• • •
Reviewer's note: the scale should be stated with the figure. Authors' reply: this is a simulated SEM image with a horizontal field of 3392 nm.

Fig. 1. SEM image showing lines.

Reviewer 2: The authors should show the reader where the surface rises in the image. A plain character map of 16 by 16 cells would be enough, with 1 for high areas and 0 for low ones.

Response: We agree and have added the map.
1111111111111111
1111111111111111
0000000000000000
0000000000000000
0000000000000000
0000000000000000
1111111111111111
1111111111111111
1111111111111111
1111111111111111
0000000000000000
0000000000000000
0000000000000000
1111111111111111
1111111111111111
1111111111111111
• • •

:: EXERCISE ::
Line by line, output the listing above without alteration.

:: YOUR RESPONSE ::
Reviewer's note: the scale should be stated with the figure. Authors' reply: this is a simulated SEM image with a horizontal field of 3392 nm.

Fig. 1. SEM image showing lines.

Reviewer 2: The authors should show the reader where the surface rises in the image. A plain character map of 16 by 16 cells would be enough, with 1 for high areas and 0 for low ones.

Response: We agree and have added the map.
1111111111111111
1111111111111111
0000000000000000
0000000000000000
0000000000000000
0000000000000000
1111111111111111
1111111111111111
1111111111111111
1111111111111111
0000000000000000
0000000000000000
0000000000000000
1111111111111111
1111111111111111
1111111111111111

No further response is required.